===============

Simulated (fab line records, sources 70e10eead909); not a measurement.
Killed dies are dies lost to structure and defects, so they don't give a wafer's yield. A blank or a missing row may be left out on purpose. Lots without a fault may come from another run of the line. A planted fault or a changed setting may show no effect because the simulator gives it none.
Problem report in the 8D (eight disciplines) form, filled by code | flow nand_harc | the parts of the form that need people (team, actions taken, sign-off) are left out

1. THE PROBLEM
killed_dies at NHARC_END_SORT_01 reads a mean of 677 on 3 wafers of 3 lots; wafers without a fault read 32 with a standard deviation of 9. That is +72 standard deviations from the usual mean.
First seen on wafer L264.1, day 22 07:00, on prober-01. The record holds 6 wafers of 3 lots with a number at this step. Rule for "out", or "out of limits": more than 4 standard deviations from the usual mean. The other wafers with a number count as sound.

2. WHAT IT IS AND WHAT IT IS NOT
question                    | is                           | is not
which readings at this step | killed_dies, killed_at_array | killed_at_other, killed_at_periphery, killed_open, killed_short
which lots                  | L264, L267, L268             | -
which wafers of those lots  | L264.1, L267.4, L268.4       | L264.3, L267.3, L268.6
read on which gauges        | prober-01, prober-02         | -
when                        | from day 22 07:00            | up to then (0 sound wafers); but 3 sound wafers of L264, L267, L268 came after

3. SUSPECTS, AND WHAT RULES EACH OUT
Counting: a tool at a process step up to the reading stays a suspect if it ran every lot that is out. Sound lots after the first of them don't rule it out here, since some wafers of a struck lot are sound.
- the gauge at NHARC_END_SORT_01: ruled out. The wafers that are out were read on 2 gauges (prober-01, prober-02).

===============

■ Work task
Print the records once more, exactly as they were given.

■ Reply
Simulated (fab line records, sources 70e10eead909); not a measurement.
Killed dies are dies lost to structure and defects, so they don't give a wafer's yield. A blank or a missing row may be left out on purpose. Lots without a fault may come from another run of the line. A planted fault or a changed setting may show no effect because the simulator gives it none.
Problem report in the 8D (eight disciplines) form, filled by code | flow nand_harc | the parts of the form that need people (team, actions taken, sign-off) are left out

1. THE PROBLEM
killed_dies at NHARC_END_SORT_01 reads a mean of 677 on 3 wafers of 3 lots; wafers without a fault read 32 with a standard deviation of 9. That is +72 standard deviations from the usual mean.
First seen on wafer L264.1, day 22 07:00, on prober-01. The record holds 6 wafers of 3 lots with a number at this step. Rule for "out", or "out of limits": more than 4 standard deviations from the usual mean. The other wafers with a number count as sound.

2. WHAT IT IS AND WHAT IT IS NOT
question                    | is                           | is not
which readings at this step | killed_dies, killed_at_array | killed_at_other, killed_at_periphery, killed_open, killed_short
which lots                  | L264, L267, L268             | -
which wafers of those lots  | L264.1, L267.4, L268.4       | L264.3, L267.3, L268.6
read on which gauges        | prober-01, prober-02         | -
when                        | from day 22 07:00            | up to then (0 sound wafers); but 3 sound wafers of L264, L267, L268 came after

3. SUSPECTS, AND WHAT RULES EACH OUT
Counting: a tool at a process step up to the reading stays a suspect if it ran every lot that is out. Sound lots after the first of them don't rule it out here, since some wafers of a struck lot are sound.
- the gauge at NHARC_END_SORT_01: ruled out. The wafers that are out were read on 2 gauges (prober-01, prober-02).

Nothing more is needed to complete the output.